## TASK ITEM
Please take the lines from the one holding "Known beforehand: incoming" through the one holding "Unit conventions: clear_s in s" in the data below and copy them exactly.

## LISTED RECORDS
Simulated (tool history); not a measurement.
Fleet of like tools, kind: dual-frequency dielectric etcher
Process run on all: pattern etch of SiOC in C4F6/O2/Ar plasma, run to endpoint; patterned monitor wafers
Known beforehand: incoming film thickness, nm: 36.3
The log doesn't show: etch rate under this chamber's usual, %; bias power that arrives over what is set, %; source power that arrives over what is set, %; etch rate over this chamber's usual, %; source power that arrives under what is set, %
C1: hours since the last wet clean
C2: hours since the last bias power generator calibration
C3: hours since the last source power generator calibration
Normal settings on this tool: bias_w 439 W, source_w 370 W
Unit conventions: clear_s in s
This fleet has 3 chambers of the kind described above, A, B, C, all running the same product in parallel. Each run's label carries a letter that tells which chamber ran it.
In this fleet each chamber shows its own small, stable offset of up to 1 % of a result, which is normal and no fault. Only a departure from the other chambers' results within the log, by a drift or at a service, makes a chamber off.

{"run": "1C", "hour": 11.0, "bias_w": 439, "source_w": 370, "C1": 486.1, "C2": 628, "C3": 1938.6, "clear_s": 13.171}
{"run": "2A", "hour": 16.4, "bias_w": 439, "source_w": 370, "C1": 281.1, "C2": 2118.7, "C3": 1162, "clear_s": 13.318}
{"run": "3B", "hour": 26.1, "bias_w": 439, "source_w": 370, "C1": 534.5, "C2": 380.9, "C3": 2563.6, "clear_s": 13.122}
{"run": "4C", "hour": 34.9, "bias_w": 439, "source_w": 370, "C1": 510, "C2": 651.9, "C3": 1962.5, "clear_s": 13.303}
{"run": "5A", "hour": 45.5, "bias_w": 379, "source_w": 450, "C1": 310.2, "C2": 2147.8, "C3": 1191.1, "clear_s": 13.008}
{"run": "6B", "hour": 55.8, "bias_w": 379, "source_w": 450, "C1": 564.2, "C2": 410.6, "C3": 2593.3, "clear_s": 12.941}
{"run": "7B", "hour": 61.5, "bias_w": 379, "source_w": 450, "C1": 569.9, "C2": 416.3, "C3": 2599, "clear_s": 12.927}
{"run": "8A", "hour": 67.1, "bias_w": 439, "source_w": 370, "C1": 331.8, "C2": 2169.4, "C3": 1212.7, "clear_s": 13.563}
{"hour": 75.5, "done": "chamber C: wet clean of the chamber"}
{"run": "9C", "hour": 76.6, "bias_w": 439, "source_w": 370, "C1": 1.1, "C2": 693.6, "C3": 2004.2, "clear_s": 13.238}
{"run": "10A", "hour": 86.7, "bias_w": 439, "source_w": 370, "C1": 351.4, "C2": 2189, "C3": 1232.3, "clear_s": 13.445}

## REPLY
Known beforehand: incoming film thickness, nm: 36.3
The log doesn't show: etch rate under this chamber's usual, %; bias power that arrives over what is set, %; source power that arrives over what is set, %; etch rate over this chamber's usual, %; source power that arrives under what is set, %
C1: hours since the last wet clean
C2: hours since the last bias power generator calibration
C3: hours since the last source power generator calibration
Normal settings on this tool: bias_w 439 W, source_w 370 W
Unit conventions: clear_s in s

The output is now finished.